Start of Dataset extract
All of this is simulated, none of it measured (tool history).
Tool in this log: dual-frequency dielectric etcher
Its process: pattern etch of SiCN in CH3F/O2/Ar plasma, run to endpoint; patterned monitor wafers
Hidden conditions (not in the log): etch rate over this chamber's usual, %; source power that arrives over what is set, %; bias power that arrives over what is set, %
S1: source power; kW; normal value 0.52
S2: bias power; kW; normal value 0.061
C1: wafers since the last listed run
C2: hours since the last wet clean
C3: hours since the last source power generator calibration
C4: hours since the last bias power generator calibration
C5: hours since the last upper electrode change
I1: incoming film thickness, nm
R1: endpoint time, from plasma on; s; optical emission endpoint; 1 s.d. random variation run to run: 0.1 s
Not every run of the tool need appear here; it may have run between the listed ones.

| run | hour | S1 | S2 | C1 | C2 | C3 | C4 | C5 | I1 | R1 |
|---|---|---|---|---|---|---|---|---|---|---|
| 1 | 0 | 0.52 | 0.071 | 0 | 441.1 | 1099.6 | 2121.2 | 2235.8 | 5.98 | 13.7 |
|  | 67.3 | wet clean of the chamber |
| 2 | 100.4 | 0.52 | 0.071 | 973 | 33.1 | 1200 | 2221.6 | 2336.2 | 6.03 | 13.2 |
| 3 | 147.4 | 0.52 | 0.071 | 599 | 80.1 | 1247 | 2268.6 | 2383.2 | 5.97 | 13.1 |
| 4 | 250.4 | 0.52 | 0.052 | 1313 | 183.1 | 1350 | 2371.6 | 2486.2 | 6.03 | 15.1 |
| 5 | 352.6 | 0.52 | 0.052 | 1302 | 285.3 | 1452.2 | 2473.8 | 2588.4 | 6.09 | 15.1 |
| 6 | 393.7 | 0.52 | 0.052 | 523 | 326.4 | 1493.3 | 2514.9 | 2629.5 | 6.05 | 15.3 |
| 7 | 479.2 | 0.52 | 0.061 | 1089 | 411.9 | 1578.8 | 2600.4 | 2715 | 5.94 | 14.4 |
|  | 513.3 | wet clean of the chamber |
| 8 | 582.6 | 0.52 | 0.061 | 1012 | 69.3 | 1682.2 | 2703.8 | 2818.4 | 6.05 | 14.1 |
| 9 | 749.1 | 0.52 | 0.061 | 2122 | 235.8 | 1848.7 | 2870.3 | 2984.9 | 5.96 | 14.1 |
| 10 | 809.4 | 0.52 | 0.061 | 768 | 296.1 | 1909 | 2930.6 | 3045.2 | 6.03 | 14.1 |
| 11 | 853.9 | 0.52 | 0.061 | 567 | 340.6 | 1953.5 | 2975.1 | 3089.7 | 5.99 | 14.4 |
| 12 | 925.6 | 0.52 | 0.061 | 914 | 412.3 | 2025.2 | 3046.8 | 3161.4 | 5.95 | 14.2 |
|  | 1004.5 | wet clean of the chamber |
End of Dataset extract

#### Work item:
Exact copies of the lines from the start of the data up to the line holding "I1: incoming film thickness, nm", both included, are all that is needed.

#### Exercise solution:
All of this is simulated, none of it measured (tool history).
Tool in this log: dual-frequency dielectric etcher
Its process: pattern etch of SiCN in CH3F/O2/Ar plasma, run to endpoint; patterned monitor wafers
Hidden conditions (not in the log): etch rate over this chamber's usual, %; source power that arrives over what is set, %; bias power that arrives over what is set, %
S1: source power; kW; normal value 0.52
S2: bias power; kW; normal value 0.061
C1: wafers since the last listed run
C2: hours since the last wet clean
C3: hours since the last source power generator calibration
C4: hours since the last bias power generator calibration
C5: hours since the last upper electrode change
I1: incoming film thickness, nm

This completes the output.